※
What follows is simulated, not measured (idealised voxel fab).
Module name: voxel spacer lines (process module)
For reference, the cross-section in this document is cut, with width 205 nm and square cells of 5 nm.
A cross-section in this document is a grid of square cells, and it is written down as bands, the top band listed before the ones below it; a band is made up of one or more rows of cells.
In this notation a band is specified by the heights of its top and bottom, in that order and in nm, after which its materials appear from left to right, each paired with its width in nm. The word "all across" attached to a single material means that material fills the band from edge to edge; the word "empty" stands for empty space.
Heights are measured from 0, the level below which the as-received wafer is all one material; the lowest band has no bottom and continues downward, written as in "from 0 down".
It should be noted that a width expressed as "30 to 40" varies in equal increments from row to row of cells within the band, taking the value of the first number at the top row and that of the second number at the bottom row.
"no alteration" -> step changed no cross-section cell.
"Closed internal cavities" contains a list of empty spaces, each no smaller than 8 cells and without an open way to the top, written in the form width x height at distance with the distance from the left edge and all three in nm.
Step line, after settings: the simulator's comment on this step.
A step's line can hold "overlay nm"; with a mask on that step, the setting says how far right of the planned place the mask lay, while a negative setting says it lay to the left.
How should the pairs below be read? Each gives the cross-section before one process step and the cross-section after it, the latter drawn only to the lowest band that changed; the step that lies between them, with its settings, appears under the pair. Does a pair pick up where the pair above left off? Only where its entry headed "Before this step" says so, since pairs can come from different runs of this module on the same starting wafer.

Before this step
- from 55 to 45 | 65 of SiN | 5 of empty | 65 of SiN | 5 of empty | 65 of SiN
※

• **WORK INSTRUCTION**
Please output the lines of the listing above that fall in the stretch from the one with "no cross-section cell." through the one with "Step line, after", exactly and only those.

• **SOLUTION**
"no alteration" -> step changed no cross-section cell.
"Closed internal cavities" contains a list of empty spaces, each no smaller than 8 cells and without an open way to the top, written in the form width x height at distance with the distance from the left edge and all three in nm.
Step line, after settings: the simulator's comment on this step.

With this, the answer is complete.